<<<<

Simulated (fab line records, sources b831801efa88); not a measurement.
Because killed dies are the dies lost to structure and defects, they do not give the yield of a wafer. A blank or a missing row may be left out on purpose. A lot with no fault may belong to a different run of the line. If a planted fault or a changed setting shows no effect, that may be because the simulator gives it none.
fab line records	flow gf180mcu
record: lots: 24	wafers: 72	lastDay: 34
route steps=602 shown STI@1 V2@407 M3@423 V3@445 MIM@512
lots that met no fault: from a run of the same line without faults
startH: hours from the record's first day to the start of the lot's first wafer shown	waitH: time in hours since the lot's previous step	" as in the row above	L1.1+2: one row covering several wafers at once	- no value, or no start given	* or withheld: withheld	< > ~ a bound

>>>>

Required action -
Restate the records above verbatim up to and including the line containing "lots that met".

Problem solution -
Simulated (fab line records, sources b831801efa88); not a measurement.
Because killed dies are the dies lost to structure and defects, they do not give the yield of a wafer. A blank or a missing row may be left out on purpose. A lot with no fault may belong to a different run of the line. If a planted fault or a changed setting shows no effect, that may be because the simulator gives it none.
fab line records	flow gf180mcu
record: lots: 24	wafers: 72	lastDay: 34
route steps=602 shown STI@1 V2@407 M3@423 V3@445 MIM@512
lots that met no fault: from a run of the same line without faults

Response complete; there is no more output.